Take the data below. Output it exactly from its first line through the line containing "PECVD_silicon_nitride_etched_nm: thickness taken".

### Supplied entries

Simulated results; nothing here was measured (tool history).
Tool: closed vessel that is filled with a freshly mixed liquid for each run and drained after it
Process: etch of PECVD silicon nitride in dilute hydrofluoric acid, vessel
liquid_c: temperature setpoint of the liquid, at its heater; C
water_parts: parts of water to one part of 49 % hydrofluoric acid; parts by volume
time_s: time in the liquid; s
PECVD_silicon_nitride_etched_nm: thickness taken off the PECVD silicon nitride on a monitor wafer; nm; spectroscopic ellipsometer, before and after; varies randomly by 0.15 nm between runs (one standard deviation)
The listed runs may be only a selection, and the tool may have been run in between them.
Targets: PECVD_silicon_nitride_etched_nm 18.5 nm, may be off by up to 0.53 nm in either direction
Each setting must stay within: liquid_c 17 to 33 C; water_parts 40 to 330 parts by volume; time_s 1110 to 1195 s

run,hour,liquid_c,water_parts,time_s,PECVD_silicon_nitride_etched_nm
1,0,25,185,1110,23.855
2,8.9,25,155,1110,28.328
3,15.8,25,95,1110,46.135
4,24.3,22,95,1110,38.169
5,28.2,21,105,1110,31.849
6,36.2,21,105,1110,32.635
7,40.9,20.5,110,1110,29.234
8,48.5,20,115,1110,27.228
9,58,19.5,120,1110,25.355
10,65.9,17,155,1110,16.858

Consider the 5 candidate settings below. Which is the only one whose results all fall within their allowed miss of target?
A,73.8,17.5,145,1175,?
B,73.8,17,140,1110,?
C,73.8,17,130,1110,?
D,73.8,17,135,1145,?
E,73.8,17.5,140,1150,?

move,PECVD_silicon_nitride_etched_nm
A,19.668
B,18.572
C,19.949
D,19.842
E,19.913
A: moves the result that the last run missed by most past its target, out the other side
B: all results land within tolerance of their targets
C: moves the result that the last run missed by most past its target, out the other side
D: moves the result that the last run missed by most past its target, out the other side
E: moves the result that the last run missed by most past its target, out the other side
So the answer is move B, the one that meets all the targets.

######

Task result —
Simulated results; nothing here was measured (tool history).
Tool: closed vessel that is filled with a freshly mixed liquid for each run and drained after it
Process: etch of PECVD silicon nitride in dilute hydrofluoric acid, vessel
liquid_c: temperature setpoint of the liquid, at its heater; C
water_parts: parts of water to one part of 49 % hydrofluoric acid; parts by volume
time_s: time in the liquid; s
PECVD_silicon_nitride_etched_nm: thickness taken off the PECVD silicon nitride on a monitor wafer; nm; spectroscopic ellipsometer, before and after; varies randomly by 0.15 nm between runs (one standard deviation)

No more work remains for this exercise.